::: Given entries
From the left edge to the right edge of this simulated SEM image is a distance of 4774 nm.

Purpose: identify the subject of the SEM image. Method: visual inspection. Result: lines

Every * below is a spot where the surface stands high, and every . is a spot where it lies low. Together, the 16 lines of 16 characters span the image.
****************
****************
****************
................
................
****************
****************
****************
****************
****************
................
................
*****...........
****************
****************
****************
::::::

Brief → Begin with the first line of the listing above and write out each line exactly, ending with the line that contains "Purpose: identify the".

Answer section →
From the left edge to the right edge of this simulated SEM image is a distance of 4774 nm.

Purpose: identify the subject of the SEM image. Method: visual inspection. Result: lines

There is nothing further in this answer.